------ DATA EXTRACTS

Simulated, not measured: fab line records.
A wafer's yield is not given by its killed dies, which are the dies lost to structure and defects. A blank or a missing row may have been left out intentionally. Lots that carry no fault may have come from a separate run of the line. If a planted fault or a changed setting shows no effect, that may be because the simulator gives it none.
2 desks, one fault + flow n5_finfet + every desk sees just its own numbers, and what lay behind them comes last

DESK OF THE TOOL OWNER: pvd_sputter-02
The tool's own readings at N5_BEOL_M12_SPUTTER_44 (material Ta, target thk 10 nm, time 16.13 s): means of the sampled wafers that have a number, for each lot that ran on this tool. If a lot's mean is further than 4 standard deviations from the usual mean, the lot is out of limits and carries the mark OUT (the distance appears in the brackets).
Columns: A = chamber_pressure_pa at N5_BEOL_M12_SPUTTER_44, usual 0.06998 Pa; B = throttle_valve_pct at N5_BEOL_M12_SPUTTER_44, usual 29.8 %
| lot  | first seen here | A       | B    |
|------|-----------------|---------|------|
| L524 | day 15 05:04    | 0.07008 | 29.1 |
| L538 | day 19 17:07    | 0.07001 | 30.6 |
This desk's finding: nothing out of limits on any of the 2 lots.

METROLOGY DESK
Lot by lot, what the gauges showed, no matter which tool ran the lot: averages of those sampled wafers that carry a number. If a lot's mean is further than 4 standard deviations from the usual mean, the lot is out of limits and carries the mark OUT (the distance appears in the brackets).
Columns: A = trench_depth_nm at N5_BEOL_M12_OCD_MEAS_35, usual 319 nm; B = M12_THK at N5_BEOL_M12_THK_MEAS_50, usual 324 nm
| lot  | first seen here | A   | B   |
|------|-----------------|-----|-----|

------------

TASK ITEM: In the listing above, find the line containing "0.07001 | 30.6 |" and the line containing "METROLOGY DESK", then repeat those two lines and everything between them exactly.

WRITTEN ANSWER:
| L538 | day 19 17:07    | 0.07001 | 30.6 |
This desk's finding: nothing out of limits on any of the 2 lots.

METROLOGY DESK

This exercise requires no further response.